## [Action item]
Your job is to set down the stretch of entries that opens with the line containing "L754.6 | 588" and closes with the line containing "L762.6 | can't be placed: 1 or 0 or 2 | 1". Keep both end lines, copy each exactly, and add nothing.

## [Information given]
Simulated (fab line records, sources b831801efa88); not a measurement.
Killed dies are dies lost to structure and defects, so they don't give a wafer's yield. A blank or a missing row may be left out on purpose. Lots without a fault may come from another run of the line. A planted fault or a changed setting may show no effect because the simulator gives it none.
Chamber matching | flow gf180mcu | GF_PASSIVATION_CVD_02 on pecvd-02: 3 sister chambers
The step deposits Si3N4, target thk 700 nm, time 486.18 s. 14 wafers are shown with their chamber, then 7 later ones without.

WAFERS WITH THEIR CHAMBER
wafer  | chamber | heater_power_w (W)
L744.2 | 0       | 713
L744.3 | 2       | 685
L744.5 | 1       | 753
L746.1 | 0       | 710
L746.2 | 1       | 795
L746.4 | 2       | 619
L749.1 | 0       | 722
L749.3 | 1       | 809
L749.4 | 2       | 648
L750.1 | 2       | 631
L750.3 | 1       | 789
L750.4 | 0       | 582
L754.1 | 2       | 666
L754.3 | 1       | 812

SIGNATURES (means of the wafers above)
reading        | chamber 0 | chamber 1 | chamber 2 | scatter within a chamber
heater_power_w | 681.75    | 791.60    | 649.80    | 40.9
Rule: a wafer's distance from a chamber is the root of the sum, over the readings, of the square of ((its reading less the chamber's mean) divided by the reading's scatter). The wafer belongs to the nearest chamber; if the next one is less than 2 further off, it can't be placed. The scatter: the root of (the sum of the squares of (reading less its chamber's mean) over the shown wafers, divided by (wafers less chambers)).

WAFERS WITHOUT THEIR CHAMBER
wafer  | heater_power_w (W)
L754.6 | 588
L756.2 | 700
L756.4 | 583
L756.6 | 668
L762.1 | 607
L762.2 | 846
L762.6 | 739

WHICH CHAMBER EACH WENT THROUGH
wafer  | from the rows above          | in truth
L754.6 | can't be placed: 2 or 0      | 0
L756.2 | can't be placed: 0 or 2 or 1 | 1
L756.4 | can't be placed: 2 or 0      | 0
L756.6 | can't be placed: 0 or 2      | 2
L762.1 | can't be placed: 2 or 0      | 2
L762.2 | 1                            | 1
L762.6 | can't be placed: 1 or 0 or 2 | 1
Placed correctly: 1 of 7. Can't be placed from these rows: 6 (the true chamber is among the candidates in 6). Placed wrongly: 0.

## [Task solution]
L754.6 | 588
L756.2 | 700
L756.4 | 583
L756.6 | 668
L762.1 | 607
L762.2 | 846
L762.6 | 739

WHICH CHAMBER EACH WENT THROUGH
wafer  | from the rows above          | in truth
L754.6 | can't be placed: 2 or 0      | 0
L756.2 | can't be placed: 0 or 2 or 1 | 1
L756.4 | can't be placed: 2 or 0      | 0
L756.6 | can't be placed: 0 or 2      | 2
L762.1 | can't be placed: 2 or 0      | 2
L762.2 | 1                            | 1
L762.6 | can't be placed: 1 or 0 or 2 | 1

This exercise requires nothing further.